REQUIREMENT
For this exercise, please reproduce the records below word for word, from the first line through the line with "run 11 hour=53.3".

ENTRIES PROVIDED
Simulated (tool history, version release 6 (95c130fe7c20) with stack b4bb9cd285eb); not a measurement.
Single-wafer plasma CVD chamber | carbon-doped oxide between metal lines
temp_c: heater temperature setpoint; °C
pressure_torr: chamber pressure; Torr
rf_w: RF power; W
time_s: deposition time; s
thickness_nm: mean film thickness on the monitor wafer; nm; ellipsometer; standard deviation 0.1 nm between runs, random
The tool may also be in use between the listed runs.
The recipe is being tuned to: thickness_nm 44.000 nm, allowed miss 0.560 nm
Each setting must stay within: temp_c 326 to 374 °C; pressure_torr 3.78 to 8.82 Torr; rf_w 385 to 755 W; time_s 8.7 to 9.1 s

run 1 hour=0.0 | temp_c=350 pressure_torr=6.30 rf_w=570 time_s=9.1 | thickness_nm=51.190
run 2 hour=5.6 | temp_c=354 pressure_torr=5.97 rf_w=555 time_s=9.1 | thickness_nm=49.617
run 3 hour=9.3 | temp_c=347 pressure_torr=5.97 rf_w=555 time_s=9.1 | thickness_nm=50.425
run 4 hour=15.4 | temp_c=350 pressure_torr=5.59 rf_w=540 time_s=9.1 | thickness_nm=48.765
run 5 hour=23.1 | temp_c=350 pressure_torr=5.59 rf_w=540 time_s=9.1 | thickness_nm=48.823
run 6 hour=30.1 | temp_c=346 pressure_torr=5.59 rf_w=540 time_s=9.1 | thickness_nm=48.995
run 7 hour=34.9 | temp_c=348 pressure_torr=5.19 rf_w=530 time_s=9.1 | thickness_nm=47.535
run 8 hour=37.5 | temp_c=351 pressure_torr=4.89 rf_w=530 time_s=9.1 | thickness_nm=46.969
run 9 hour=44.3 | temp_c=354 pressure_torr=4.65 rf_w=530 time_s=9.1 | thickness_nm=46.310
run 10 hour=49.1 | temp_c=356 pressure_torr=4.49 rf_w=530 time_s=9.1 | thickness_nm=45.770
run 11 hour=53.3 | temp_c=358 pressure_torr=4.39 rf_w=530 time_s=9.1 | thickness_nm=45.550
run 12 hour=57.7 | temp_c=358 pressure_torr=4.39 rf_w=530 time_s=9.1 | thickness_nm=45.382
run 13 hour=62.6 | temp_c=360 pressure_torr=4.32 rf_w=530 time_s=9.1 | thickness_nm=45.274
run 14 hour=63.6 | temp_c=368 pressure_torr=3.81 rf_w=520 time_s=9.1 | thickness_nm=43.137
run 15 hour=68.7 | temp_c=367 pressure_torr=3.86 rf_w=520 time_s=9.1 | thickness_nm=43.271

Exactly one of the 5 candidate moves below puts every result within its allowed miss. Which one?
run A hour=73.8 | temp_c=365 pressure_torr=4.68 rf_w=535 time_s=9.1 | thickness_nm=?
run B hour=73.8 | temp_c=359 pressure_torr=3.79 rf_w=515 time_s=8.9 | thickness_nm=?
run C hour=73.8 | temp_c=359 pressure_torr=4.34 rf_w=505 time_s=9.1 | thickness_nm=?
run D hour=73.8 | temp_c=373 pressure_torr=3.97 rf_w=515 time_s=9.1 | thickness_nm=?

EXERCISE RESPONSE
Simulated (tool history, version release 6 (95c130fe7c20) with stack b4bb9cd285eb); not a measurement.
Single-wafer plasma CVD chamber | carbon-doped oxide between metal lines
temp_c: heater temperature setpoint; °C
pressure_torr: chamber pressure; Torr
rf_w: RF power; W
time_s: deposition time; s
thickness_nm: mean film thickness on the monitor wafer; nm; ellipsometer; standard deviation 0.1 nm between runs, random
The tool may also be in use between the listed runs.
The recipe is being tuned to: thickness_nm 44.000 nm, allowed miss 0.560 nm
Each setting must stay within: temp_c 326 to 374 °C; pressure_torr 3.78 to 8.82 Torr; rf_w 385 to 755 W; time_s 8.7 to 9.1 s

run 1 hour=0.0 | temp_c=350 pressure_torr=6.30 rf_w=570 time_s=9.1 | thickness_nm=51.190
run 2 hour=5.6 | temp_c=354 pressure_torr=5.97 rf_w=555 time_s=9.1 | thickness_nm=49.617
run 3 hour=9.3 | temp_c=347 pressure_torr=5.97 rf_w=555 time_s=9.1 | thickness_nm=50.425
run 4 hour=15.4 | temp_c=350 pressure_torr=5.59 rf_w=540 time_s=9.1 | thickness_nm=48.765
run 5 hour=23.1 | temp_c=350 pressure_torr=5.59 rf_w=540 time_s=9.1 | thickness_nm=48.823
run 6 hour=30.1 | temp_c=346 pressure_torr=5.59 rf_w=540 time_s=9.1 | thickness_nm=48.995
run 7 hour=34.9 | temp_c=348 pressure_torr=5.19 rf_w=530 time_s=9.1 | thickness_nm=47.535
run 8 hour=37.5 | temp_c=351 pressure_torr=4.89 rf_w=530 time_s=9.1 | thickness_nm=46.969
run 9 hour=44.3 | temp_c=354 pressure_torr=4.65 rf_w=530 time_s=9.1 | thickness_nm=46.310
run 10 hour=49.1 | temp_c=356 pressure_torr=4.49 rf_w=530 time_s=9.1 | thickness_nm=45.770
run 11 hour=53.3 | temp_c=358 pressure_torr=4.39 rf_w=530 time_s=9.1 | thickness_nm=45.550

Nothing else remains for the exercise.